(Activity) Each entry below is to be copied out exactly and in full.

(Data records)
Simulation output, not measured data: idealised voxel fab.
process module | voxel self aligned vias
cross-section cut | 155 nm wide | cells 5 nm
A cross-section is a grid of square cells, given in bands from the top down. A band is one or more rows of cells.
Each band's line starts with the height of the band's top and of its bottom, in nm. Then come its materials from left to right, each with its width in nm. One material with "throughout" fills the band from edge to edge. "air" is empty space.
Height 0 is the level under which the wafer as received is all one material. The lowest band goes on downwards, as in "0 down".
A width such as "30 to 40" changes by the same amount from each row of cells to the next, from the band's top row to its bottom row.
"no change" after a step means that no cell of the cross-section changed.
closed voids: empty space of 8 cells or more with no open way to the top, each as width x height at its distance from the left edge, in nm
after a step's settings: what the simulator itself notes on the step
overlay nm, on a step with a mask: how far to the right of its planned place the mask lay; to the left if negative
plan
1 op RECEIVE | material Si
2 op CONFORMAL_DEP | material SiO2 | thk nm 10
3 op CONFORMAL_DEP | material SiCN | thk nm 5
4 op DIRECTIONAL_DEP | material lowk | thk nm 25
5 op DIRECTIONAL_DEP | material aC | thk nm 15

(Written response)
Simulation output, not measured data: idealised voxel fab.
process module | voxel self aligned vias
cross-section cut | 155 nm wide | cells 5 nm
A cross-section is a grid of square cells, given in bands from the top down. A band is one or more rows of cells.
Each band's line starts with the height of the band's top and of its bottom, in nm. Then come its materials from left to right, each with its width in nm. One material with "throughout" fills the band from edge to edge. "air" is empty space.
Height 0 is the level under which the wafer as received is all one material. The lowest band goes on downwards, as in "0 down".
A width such as "30 to 40" changes by the same amount from each row of cells to the next, from the band's top row to its bottom row.
"no change" after a step means that no cell of the cross-section changed.
closed voids: empty space of 8 cells or more with no open way to the top, each as width x height at its distance from the left edge, in nm
after a step's settings: what the simulator itself notes on the step
overlay nm, on a step with a mask: how far to the right of its planned place the mask lay; to the left if negative
plan
1 op RECEIVE | material Si
2 op CONFORMAL_DEP | material SiO2 | thk nm 10
3 op CONFORMAL_DEP | material SiCN | thk nm 5
4 op DIRECTIONAL_DEP | material lowk | thk nm 25
5 op DIRECTIONAL_DEP | material aC | thk nm 15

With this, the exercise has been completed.